Data for analysis: Begin

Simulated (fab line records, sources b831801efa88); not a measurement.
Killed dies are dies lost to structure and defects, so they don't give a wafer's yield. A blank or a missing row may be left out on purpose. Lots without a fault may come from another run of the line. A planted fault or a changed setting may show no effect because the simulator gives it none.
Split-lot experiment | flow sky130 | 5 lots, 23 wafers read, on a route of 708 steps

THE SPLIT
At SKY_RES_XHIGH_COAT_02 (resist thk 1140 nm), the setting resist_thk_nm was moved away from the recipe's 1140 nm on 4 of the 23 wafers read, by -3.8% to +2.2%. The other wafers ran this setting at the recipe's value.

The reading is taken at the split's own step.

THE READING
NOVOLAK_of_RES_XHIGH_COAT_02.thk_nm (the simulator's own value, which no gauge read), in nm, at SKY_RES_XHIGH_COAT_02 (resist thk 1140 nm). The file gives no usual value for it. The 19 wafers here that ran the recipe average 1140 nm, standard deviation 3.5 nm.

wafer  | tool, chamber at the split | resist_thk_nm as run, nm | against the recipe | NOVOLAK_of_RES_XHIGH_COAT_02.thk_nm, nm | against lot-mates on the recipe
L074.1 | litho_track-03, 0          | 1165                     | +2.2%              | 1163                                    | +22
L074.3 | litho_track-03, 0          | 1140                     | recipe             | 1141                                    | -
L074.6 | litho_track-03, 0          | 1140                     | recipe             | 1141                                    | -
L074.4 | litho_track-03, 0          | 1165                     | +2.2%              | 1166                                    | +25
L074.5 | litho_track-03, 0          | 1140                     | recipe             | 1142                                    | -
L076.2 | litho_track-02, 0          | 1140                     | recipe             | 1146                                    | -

Data for analysis: End

Using the entries above, output exactly the lines between the line holding "L074.3 | litho_track-03, 0" and the line holding "L074.6 | litho_track-03, 0", end lines included, and nothing more.

L074.3 | litho_track-03, 0          | 1140                     | recipe             | 1141                                    | -
L074.6 | litho_track-03, 0          | 1140                     | recipe             | 1141                                    | -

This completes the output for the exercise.